++++++

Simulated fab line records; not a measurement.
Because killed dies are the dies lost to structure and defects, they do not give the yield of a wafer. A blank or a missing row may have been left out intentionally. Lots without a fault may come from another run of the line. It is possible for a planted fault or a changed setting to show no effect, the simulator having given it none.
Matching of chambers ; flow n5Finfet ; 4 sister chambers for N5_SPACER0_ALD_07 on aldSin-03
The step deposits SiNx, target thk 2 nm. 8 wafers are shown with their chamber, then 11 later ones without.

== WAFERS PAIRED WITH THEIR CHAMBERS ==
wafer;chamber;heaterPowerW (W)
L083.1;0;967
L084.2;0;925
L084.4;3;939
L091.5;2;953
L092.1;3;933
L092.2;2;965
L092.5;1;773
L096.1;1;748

++++++

■ **Activity**
Write down the full listing again, exactly.

■ **Answer area**
Simulated fab line records; not a measurement.
Because killed dies are the dies lost to structure and defects, they do not give the yield of a wafer. A blank or a missing row may have been left out intentionally. Lots without a fault may come from another run of the line. It is possible for a planted fault or a changed setting to show no effect, the simulator having given it none.
Matching of chambers ; flow n5Finfet ; 4 sister chambers for N5_SPACER0_ALD_07 on aldSin-03
The step deposits SiNx, target thk 2 nm. 8 wafers are shown with their chamber, then 11 later ones without.

== WAFERS PAIRED WITH THEIR CHAMBERS ==
wafer;chamber;heaterPowerW (W)
L083.1;0;967
L084.2;0;925
L084.4;3;939
L091.5;2;953
L092.1;3;933
L092.2;2;965
L092.5;1;773
L096.1;1;748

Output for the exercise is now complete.